---------- Data for analysis

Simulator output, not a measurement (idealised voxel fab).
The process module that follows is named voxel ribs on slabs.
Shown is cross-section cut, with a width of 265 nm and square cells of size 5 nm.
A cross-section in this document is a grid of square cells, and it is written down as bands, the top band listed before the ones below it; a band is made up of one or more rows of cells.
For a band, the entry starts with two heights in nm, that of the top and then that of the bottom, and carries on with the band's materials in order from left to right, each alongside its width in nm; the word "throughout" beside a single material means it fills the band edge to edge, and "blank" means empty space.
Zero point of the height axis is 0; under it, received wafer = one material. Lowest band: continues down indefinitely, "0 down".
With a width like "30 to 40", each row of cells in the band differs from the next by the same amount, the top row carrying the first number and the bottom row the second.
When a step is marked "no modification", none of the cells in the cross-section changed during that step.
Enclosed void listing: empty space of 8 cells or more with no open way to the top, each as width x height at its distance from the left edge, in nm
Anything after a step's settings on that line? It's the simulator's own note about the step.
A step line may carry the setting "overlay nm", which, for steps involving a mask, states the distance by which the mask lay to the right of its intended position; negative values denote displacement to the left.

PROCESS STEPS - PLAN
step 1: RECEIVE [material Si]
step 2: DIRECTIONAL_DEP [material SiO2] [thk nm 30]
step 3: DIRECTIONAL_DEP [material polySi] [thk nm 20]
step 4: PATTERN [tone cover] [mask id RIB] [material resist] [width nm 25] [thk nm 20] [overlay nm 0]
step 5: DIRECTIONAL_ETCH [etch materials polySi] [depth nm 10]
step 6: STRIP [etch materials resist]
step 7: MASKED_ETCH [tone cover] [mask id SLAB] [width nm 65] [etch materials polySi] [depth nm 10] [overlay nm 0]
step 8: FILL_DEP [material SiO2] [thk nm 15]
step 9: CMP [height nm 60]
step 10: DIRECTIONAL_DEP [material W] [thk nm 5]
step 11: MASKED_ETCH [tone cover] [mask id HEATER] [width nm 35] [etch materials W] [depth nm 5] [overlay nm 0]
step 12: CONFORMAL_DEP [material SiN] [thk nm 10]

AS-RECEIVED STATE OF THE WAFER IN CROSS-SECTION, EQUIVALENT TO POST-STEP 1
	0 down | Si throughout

--------------------

◆ Activity
Please return exactly the lines from the first line of the material through the one with "Shown is cross-section", and no lines after it.

◆ Response
Simulator output, not a measurement (idealised voxel fab).
The process module that follows is named voxel ribs on slabs.
Shown is cross-section cut, with a width of 265 nm and square cells of size 5 nm.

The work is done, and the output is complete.